Copy out the records below exactly as they appear.

RECORDS SHOWN Block Start
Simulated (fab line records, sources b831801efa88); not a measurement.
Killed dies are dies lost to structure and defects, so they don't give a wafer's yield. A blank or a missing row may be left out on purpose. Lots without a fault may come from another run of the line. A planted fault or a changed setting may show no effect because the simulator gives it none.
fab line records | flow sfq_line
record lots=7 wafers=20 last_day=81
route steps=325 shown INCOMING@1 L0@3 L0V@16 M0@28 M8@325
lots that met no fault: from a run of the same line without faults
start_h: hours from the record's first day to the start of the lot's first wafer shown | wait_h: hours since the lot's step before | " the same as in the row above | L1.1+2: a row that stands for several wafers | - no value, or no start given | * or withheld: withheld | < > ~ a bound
RECORDS SHOWN Block End

**RESPONSE AREA**.
Simulated (fab line records, sources b831801efa88); not a measurement.
Killed dies are dies lost to structure and defects, so they don't give a wafer's yield. A blank or a missing row may be left out on purpose. Lots without a fault may come from another run of the line. A planted fault or a changed setting may show no effect because the simulator gives it none.
fab line records | flow sfq_line
record lots=7 wafers=20 last_day=81
route steps=325 shown INCOMING@1 L0@3 L0V@16 M0@28 M8@325
lots that met no fault: from a run of the same line without faults
start_h: hours from the record's first day to the start of the lot's first wafer shown | wait_h: hours since the lot's step before | " the same as in the row above | L1.1+2: a row that stands for several wafers | - no value, or no start given | * or withheld: withheld | < > ~ a bound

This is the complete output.